» Extracted material:
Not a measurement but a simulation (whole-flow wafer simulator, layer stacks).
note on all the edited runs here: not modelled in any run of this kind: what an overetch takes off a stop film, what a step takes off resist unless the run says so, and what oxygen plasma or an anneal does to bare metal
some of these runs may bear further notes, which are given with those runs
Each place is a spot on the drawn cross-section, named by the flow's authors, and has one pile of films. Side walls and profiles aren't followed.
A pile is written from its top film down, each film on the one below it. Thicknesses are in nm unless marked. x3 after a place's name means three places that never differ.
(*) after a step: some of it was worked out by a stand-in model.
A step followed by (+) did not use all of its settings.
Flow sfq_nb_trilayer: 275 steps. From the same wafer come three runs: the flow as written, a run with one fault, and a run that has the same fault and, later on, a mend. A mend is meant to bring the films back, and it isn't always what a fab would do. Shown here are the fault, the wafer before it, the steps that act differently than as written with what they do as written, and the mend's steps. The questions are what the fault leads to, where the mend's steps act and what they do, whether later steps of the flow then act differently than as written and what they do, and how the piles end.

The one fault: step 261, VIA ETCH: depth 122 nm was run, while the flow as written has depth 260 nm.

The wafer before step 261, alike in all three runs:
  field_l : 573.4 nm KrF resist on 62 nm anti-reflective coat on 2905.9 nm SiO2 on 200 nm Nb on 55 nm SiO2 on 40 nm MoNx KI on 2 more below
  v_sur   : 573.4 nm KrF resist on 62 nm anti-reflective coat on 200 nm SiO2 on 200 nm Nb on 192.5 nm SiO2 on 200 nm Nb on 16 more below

» Work item: Word for word, retype each record.

» Answer box:
Not a measurement but a simulation (whole-flow wafer simulator, layer stacks).
note on all the edited runs here: not modelled in any run of this kind: what an overetch takes off a stop film, what a step takes off resist unless the run says so, and what oxygen plasma or an anneal does to bare metal
some of these runs may bear further notes, which are given with those runs
Each place is a spot on the drawn cross-section, named by the flow's authors, and has one pile of films. Side walls and profiles aren't followed.
A pile is written from its top film down, each film on the one below it. Thicknesses are in nm unless marked. x3 after a place's name means three places that never differ.
(*) after a step: some of it was worked out by a stand-in model.
A step followed by (+) did not use all of its settings.
Flow sfq_nb_trilayer: 275 steps. From the same wafer come three runs: the flow as written, a run with one fault, and a run that has the same fault and, later on, a mend. A mend is meant to bring the films back, and it isn't always what a fab would do. Shown here are the fault, the wafer before it, the steps that act differently than as written with what they do as written, and the mend's steps. The questions are what the fault leads to, where the mend's steps act and what they do, whether later steps of the flow then act differently than as written and what they do, and how the piles end.

The one fault: step 261, VIA ETCH: depth 122 nm was run, while the flow as written has depth 260 nm.

The wafer before step 261, alike in all three runs:
  field_l : 573.4 nm KrF resist on 62 nm anti-reflective coat on 2905.9 nm SiO2 on 200 nm Nb on 55 nm SiO2 on 40 nm MoNx KI on 2 more below
  v_sur   : 573.4 nm KrF resist on 62 nm anti-reflective coat on 200 nm SiO2 on 200 nm Nb on 192.5 nm SiO2 on 200 nm Nb on 16 more below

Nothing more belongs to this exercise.